## DATA PROVIDED
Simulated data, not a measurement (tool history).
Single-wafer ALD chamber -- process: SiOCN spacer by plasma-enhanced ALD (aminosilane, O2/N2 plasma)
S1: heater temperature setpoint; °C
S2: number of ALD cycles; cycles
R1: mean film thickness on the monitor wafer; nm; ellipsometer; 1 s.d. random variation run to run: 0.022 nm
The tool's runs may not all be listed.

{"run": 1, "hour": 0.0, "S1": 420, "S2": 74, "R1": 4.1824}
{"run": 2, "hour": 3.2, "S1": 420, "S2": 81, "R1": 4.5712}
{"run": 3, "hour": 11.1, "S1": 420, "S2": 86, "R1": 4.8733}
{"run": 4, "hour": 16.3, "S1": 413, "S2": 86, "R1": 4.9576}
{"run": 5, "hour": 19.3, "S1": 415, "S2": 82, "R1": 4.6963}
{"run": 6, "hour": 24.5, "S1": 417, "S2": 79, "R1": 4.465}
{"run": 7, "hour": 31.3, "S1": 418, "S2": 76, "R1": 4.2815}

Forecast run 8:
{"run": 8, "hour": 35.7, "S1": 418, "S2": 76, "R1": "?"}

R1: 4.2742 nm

## ASSIGNED TASK
Restate the material word for word, but only from its first line through the line containing "R1: mean film".

## RESPONSE
Simulated data, not a measurement (tool history).
Single-wafer ALD chamber -- process: SiOCN spacer by plasma-enhanced ALD (aminosilane, O2/N2 plasma)
S1: heater temperature setpoint; °C
S2: number of ALD cycles; cycles
R1: mean film thickness on the monitor wafer; nm; ellipsometer; 1 s.d. random variation run to run: 0.022 nm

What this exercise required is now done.